○ ○ ○ ○ ○

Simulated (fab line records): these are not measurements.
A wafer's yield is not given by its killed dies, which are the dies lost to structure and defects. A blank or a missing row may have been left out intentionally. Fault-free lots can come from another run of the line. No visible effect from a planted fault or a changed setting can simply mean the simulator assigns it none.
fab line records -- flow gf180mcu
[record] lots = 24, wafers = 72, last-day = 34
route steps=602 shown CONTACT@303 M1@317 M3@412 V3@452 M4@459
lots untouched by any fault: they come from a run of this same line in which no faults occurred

○ ○ ○ ○ ○

**EXERCISE**. Make a verbatim copy of every entry shown above.

**WRITTEN RESPONSE**.
Simulated (fab line records): these are not measurements.
A wafer's yield is not given by its killed dies, which are the dies lost to structure and defects. A blank or a missing row may have been left out intentionally. Fault-free lots can come from another run of the line. No visible effect from a planted fault or a changed setting can simply mean the simulator assigns it none.
fab line records -- flow gf180mcu
[record] lots = 24, wafers = 72, last-day = 34
route steps=602 shown CONTACT@303 M1@317 M3@412 V3@452 M4@459
lots untouched by any fault: they come from a run of this same line in which no faults occurred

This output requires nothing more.